*** Data excerpts

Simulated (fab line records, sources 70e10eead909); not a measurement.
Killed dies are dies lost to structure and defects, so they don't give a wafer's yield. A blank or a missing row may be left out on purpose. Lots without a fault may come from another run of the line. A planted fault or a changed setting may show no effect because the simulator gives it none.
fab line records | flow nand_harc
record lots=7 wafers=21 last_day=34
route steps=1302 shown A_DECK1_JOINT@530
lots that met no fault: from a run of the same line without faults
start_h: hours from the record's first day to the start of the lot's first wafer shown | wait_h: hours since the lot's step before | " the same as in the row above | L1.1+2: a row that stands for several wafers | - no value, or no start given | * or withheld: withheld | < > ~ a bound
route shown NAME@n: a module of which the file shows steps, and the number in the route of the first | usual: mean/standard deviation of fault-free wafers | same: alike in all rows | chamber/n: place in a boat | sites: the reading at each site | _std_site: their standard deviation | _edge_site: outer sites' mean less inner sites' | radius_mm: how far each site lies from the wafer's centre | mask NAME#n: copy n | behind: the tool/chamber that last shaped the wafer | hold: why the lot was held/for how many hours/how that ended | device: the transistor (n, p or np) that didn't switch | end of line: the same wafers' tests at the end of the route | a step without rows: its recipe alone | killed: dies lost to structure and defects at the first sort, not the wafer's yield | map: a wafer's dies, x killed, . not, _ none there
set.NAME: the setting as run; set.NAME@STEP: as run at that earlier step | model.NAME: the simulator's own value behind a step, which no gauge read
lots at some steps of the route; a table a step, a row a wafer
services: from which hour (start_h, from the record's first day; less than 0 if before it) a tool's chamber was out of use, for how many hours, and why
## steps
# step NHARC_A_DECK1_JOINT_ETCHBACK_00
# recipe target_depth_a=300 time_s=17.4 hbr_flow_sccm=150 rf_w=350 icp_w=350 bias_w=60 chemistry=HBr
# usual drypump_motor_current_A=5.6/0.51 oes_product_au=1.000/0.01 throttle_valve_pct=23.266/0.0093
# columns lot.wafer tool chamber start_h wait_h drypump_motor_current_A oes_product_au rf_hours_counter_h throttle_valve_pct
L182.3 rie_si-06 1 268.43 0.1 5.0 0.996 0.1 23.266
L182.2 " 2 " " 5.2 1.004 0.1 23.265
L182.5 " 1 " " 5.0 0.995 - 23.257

******

Starting at the line that contains "L182.3 rie_si-06 1" and stopping after the line that contains "1.004 0.1 23.265", write out every line exactly as it appears above, and no other line.

L182.3 rie_si-06 1 268.43 0.1 5.0 0.996 0.1 23.266
L182.2 " 2 " " 5.2 1.004 0.1 23.265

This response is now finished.